** Opening EXTRACTED RECORDS block **
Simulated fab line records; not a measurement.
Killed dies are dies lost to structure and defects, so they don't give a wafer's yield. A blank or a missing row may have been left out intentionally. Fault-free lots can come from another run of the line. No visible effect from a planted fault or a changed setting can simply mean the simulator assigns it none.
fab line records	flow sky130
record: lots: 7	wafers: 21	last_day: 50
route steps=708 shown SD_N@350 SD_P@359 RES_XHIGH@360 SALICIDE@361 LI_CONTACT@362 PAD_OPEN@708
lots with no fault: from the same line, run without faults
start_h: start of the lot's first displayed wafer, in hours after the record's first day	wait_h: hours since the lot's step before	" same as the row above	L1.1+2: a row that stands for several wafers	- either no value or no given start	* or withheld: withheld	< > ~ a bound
** Closing EXTRACTED RECORDS block **

*WORK ITEM*
Retype the records above exactly, from their first line through the line that contains "lots with no", and stop there.

*SOLUTION*
Simulated fab line records; not a measurement.
Killed dies are dies lost to structure and defects, so they don't give a wafer's yield. A blank or a missing row may have been left out intentionally. Fault-free lots can come from another run of the line. No visible effect from a planted fault or a changed setting can simply mean the simulator assigns it none.
fab line records	flow sky130
record: lots: 7	wafers: 21	last_day: 50
route steps=708 shown SD_N@350 SD_P@359 RES_XHIGH@360 SALICIDE@361 LI_CONTACT@362 PAD_OPEN@708
lots with no fault: from the same line, run without faults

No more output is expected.